## RAW DATA

= Beginning of Section =

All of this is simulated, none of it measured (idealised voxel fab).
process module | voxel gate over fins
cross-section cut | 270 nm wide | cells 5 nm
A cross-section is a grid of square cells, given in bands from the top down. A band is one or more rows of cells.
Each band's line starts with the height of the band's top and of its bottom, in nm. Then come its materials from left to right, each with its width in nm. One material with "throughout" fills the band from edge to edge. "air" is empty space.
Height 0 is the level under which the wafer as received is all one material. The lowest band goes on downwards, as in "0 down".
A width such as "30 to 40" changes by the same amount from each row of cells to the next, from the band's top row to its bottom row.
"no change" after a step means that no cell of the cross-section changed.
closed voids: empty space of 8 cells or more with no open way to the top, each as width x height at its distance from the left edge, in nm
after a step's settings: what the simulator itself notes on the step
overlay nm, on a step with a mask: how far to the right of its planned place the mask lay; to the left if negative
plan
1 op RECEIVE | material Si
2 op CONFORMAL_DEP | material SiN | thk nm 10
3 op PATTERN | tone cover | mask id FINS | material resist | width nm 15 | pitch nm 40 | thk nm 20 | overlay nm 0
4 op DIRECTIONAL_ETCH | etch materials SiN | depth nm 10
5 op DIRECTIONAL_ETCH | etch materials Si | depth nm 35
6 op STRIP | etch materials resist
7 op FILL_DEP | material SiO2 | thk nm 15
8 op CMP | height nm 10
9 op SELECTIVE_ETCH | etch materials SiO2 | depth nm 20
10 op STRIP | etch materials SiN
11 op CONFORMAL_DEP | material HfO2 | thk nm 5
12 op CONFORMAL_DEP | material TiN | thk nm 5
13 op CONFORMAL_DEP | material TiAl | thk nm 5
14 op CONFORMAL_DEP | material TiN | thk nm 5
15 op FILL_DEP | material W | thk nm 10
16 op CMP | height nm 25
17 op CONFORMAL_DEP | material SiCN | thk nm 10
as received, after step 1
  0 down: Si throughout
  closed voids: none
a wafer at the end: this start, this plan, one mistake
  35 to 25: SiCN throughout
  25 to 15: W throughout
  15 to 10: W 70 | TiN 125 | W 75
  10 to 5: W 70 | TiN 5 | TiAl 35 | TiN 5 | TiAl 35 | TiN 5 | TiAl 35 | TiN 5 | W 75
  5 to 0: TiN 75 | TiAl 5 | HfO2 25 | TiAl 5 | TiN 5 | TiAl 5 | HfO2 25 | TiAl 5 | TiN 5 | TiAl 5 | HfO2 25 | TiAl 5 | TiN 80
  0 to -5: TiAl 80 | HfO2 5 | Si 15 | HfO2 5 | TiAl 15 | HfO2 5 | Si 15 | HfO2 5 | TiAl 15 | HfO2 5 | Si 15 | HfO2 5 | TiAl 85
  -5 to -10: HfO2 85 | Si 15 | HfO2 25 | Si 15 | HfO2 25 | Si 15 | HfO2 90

= End of Section =

## ACTIVITY
The answer should be an exact copy of the lines from the first line of the data through the line with "A width such" and should contain nothing else.

## RESPONSE BOX
All of this is simulated, none of it measured (idealised voxel fab).
process module | voxel gate over fins
cross-section cut | 270 nm wide | cells 5 nm
A cross-section is a grid of square cells, given in bands from the top down. A band is one or more rows of cells.
Each band's line starts with the height of the band's top and of its bottom, in nm. Then come its materials from left to right, each with its width in nm. One material with "throughout" fills the band from edge to edge. "air" is empty space.
Height 0 is the level under which the wafer as received is all one material. The lowest band goes on downwards, as in "0 down".
A width such as "30 to 40" changes by the same amount from each row of cells to the next, from the band's top row to its bottom row.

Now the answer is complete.